Extracted entries:
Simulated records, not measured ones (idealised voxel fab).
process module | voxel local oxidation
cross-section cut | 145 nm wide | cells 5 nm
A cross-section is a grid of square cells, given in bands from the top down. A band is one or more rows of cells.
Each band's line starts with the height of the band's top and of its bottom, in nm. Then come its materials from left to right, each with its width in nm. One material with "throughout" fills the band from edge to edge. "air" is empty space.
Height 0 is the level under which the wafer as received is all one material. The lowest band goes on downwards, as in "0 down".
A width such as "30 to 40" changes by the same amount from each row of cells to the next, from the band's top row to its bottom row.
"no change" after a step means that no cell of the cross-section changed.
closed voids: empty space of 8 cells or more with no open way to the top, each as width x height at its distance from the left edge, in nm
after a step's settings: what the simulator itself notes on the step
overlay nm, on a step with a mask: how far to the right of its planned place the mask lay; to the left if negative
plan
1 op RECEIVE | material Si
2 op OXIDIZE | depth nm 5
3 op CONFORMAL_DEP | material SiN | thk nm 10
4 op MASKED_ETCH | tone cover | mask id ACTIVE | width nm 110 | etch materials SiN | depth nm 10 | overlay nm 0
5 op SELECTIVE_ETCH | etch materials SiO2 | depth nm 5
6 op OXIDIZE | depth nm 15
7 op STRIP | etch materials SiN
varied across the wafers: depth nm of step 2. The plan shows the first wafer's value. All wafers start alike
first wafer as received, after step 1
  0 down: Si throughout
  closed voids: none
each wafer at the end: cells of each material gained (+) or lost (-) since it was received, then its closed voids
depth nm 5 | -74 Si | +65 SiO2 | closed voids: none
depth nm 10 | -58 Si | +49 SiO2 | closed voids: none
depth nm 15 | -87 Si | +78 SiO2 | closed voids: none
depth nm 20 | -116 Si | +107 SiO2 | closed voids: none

Work request:
Restate word for word the lines of the data above, starting at the line containing "4 op MASKED_ETCH" and ending at the line containing "depth nm 10 | -58", both included, and nothing more.

Problem solution:
4 op MASKED_ETCH | tone cover | mask id ACTIVE | width nm 110 | etch materials SiN | depth nm 10 | overlay nm 0
5 op SELECTIVE_ETCH | etch materials SiO2 | depth nm 5
6 op OXIDIZE | depth nm 15
7 op STRIP | etch materials SiN
varied across the wafers: depth nm of step 2. The plan shows the first wafer's value. All wafers start alike
first wafer as received, after step 1
  0 down: Si throughout
  closed voids: none
each wafer at the end: cells of each material gained (+) or lost (-) since it was received, then its closed voids
depth nm 5 | -74 Si | +65 SiO2 | closed voids: none
depth nm 10 | -58 Si | +49 SiO2 | closed voids: none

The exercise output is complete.